Dataset excerpts -
^^^^^^^^^^^^^^^^
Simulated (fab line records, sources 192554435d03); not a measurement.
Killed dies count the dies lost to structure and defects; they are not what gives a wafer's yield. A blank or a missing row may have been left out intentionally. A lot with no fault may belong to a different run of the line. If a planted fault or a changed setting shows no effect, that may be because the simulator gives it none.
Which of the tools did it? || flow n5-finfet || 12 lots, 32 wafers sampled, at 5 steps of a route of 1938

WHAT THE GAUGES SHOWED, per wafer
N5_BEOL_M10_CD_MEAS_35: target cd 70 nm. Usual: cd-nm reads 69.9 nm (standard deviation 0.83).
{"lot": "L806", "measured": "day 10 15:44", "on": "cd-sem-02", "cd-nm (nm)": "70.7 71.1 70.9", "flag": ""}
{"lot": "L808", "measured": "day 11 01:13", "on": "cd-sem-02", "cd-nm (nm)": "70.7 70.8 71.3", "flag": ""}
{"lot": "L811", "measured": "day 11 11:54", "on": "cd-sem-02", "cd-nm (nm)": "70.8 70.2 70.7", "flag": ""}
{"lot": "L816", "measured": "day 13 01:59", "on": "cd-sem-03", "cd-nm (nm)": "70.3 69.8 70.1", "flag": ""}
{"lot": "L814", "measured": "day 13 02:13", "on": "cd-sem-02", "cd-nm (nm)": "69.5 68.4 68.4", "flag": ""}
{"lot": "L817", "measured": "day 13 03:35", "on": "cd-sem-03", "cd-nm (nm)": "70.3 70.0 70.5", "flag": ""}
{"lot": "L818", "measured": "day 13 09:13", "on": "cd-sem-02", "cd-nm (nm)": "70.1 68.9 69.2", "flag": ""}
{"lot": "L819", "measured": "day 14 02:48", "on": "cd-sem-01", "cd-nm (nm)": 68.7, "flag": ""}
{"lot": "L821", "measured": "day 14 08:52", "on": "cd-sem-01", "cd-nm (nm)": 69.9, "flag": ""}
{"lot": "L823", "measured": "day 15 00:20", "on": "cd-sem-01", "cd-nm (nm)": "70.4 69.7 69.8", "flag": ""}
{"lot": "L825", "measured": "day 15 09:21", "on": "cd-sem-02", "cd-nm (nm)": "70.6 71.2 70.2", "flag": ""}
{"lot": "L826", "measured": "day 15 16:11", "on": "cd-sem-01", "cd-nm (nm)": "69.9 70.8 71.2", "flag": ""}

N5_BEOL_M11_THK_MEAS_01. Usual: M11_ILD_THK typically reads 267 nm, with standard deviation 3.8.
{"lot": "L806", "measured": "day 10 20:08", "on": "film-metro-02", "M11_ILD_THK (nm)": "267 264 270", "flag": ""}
^^^^^^^^^^^^^^^^

Activity -
The expected answer is an exact copy of the lines above, beginning at the line with "WHAT THE GAUGES SHOWED, per wafer" and ending at the line with "N5_BEOL_M11_THK_MEAS_01. Usual: M11_ILD_THK", with both ends in.

Your solution -
WHAT THE GAUGES SHOWED, per wafer
N5_BEOL_M10_CD_MEAS_35: target cd 70 nm. Usual: cd-nm reads 69.9 nm (standard deviation 0.83).
{"lot": "L806", "measured": "day 10 15:44", "on": "cd-sem-02", "cd-nm (nm)": "70.7 71.1 70.9", "flag": ""}
{"lot": "L808", "measured": "day 11 01:13", "on": "cd-sem-02", "cd-nm (nm)": "70.7 70.8 71.3", "flag": ""}
{"lot": "L811", "measured": "day 11 11:54", "on": "cd-sem-02", "cd-nm (nm)": "70.8 70.2 70.7", "flag": ""}
{"lot": "L816", "measured": "day 13 01:59", "on": "cd-sem-03", "cd-nm (nm)": "70.3 69.8 70.1", "flag": ""}
{"lot": "L814", "measured": "day 13 02:13", "on": "cd-sem-02", "cd-nm (nm)": "69.5 68.4 68.4", "flag": ""}
{"lot": "L817", "measured": "day 13 03:35", "on": "cd-sem-03", "cd-nm (nm)": "70.3 70.0 70.5", "flag": ""}
{"lot": "L818", "measured": "day 13 09:13", "on": "cd-sem-02", "cd-nm (nm)": "70.1 68.9 69.2", "flag": ""}
{"lot": "L819", "measured": "day 14 02:48", "on": "cd-sem-01", "cd-nm (nm)": 68.7, "flag": ""}
{"lot": "L821", "measured": "day 14 08:52", "on": "cd-sem-01", "cd-nm (nm)": 69.9, "flag": ""}
{"lot": "L823", "measured": "day 15 00:20", "on": "cd-sem-01", "cd-nm (nm)": "70.4 69.7 69.8", "flag": ""}
{"lot": "L825", "measured": "day 15 09:21", "on": "cd-sem-02", "cd-nm (nm)": "70.6 71.2 70.2", "flag": ""}
{"lot": "L826", "measured": "day 15 16:11", "on": "cd-sem-01", "cd-nm (nm)": "69.9 70.8 71.2", "flag": ""}

N5_BEOL_M11_THK_MEAS_01. Usual: M11_ILD_THK typically reads 267 nm, with standard deviation 3.8.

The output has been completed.